Work instruction: The answer must consist of every record below, transcribed exactly.

START Information supplied

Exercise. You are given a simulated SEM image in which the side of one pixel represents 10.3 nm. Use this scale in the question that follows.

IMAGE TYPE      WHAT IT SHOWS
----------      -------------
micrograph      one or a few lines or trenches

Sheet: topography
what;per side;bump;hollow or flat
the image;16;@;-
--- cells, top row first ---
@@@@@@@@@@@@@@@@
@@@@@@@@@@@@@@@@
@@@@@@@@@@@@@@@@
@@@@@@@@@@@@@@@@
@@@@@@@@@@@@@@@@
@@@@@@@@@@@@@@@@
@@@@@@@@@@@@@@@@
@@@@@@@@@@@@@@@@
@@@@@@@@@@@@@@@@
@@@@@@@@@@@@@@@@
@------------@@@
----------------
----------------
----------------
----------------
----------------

END Information supplied

Your solution:
Exercise. You are given a simulated SEM image in which the side of one pixel represents 10.3 nm. Use this scale in the question that follows.

IMAGE TYPE      WHAT IT SHOWS
----------      -------------
micrograph      one or a few lines or trenches

Sheet: topography
what;per side;bump;hollow or flat
the image;16;@;-
--- cells, top row first ---
@@@@@@@@@@@@@@@@
@@@@@@@@@@@@@@@@
@@@@@@@@@@@@@@@@
@@@@@@@@@@@@@@@@
@@@@@@@@@@@@@@@@
@@@@@@@@@@@@@@@@
@@@@@@@@@@@@@@@@
@@@@@@@@@@@@@@@@
@@@@@@@@@@@@@@@@
@@@@@@@@@@@@@@@@
@------------@@@
----------------
----------------
----------------
----------------
----------------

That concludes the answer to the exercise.